▶ Activity:
Give back exactly the lines that run from the beginning of the entries to the line containing "6 op DIRECTIONAL_ETCH", both included, and nothing else.

▶ Record excerpts:
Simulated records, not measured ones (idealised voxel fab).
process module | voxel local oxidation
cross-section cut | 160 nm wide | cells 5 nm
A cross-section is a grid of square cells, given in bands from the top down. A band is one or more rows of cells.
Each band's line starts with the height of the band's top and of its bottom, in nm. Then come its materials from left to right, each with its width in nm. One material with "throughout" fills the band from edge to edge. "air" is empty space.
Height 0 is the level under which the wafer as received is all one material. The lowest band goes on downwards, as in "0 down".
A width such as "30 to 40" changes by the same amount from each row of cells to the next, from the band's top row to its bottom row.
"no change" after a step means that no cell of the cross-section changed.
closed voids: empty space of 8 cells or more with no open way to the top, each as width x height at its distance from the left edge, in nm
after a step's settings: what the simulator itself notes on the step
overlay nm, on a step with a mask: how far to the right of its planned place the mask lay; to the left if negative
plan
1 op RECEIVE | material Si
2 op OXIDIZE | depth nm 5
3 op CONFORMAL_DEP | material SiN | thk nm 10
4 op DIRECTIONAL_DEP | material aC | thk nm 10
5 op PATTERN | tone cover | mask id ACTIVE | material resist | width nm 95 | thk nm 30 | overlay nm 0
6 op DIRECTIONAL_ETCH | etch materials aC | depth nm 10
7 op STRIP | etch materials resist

▶ Problem solution:
Simulated records, not measured ones (idealised voxel fab).
process module | voxel local oxidation
cross-section cut | 160 nm wide | cells 5 nm
A cross-section is a grid of square cells, given in bands from the top down. A band is one or more rows of cells.
Each band's line starts with the height of the band's top and of its bottom, in nm. Then come its materials from left to right, each with its width in nm. One material with "throughout" fills the band from edge to edge. "air" is empty space.
Height 0 is the level under which the wafer as received is all one material. The lowest band goes on downwards, as in "0 down".
A width such as "30 to 40" changes by the same amount from each row of cells to the next, from the band's top row to its bottom row.
"no change" after a step means that no cell of the cross-section changed.
closed voids: empty space of 8 cells or more with no open way to the top, each as width x height at its distance from the left edge, in nm
after a step's settings: what the simulator itself notes on the step
overlay nm, on a step with a mask: how far to the right of its planned place the mask lay; to the left if negative
plan
1 op RECEIVE | material Si
2 op OXIDIZE | depth nm 5
3 op CONFORMAL_DEP | material SiN | thk nm 10
4 op DIRECTIONAL_DEP | material aC | thk nm 10
5 op PATTERN | tone cover | mask id ACTIVE | material resist | width nm 95 | thk nm 30 | overlay nm 0
6 op DIRECTIONAL_ETCH | etch materials aC | depth nm 10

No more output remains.